Required action
Repeat the lines from the line with "Subject: a regular array of holes" to the line with "[result] 21.5 pixels" in the listing below, keeping both end lines and adding nothing.

--
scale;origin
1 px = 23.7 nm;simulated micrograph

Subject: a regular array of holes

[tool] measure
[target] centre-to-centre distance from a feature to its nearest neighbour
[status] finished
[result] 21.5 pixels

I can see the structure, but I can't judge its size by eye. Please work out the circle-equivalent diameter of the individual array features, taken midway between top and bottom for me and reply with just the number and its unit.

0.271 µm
--

Task solution
Subject: a regular array of holes

[tool] measure
[target] centre-to-centre distance from a feature to its nearest neighbour
[status] finished
[result] 21.5 pixels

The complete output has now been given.